= Beginning of Section =

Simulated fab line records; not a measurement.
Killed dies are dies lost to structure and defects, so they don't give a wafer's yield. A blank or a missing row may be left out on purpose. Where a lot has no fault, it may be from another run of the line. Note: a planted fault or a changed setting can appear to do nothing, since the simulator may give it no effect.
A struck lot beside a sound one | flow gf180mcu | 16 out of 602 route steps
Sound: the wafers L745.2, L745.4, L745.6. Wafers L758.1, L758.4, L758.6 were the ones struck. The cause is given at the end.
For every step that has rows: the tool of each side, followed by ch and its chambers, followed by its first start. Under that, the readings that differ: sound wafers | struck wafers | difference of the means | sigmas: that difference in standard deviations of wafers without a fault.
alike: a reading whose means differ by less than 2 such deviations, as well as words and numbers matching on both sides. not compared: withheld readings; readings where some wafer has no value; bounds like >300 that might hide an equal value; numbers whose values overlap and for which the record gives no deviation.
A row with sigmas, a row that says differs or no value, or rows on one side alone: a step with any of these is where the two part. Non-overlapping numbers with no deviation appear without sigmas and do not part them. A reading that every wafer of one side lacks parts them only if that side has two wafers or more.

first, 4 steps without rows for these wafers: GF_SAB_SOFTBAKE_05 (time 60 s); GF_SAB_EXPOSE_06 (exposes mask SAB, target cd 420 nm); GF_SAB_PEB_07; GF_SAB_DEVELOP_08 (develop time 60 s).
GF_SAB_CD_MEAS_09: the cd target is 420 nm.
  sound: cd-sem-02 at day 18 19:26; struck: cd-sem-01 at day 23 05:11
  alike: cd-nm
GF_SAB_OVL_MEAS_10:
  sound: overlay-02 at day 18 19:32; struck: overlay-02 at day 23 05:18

= End of Section =

[Work task]:
Starting at the first line of the records, print each line exactly, stopping after the line that contains "alike: a reading".

[Problem solution]:
Simulated fab line records; not a measurement.
Killed dies are dies lost to structure and defects, so they don't give a wafer's yield. A blank or a missing row may be left out on purpose. Where a lot has no fault, it may be from another run of the line. Note: a planted fault or a changed setting can appear to do nothing, since the simulator may give it no effect.
A struck lot beside a sound one | flow gf180mcu | 16 out of 602 route steps
Sound: the wafers L745.2, L745.4, L745.6. Wafers L758.1, L758.4, L758.6 were the ones struck. The cause is given at the end.
For every step that has rows: the tool of each side, followed by ch and its chambers, followed by its first start. Under that, the readings that differ: sound wafers | struck wafers | difference of the means | sigmas: that difference in standard deviations of wafers without a fault.
alike: a reading whose means differ by less than 2 such deviations, as well as words and numbers matching on both sides. not compared: withheld readings; readings where some wafer has no value; bounds like >300 that might hide an equal value; numbers whose values overlap and for which the record gives no deviation.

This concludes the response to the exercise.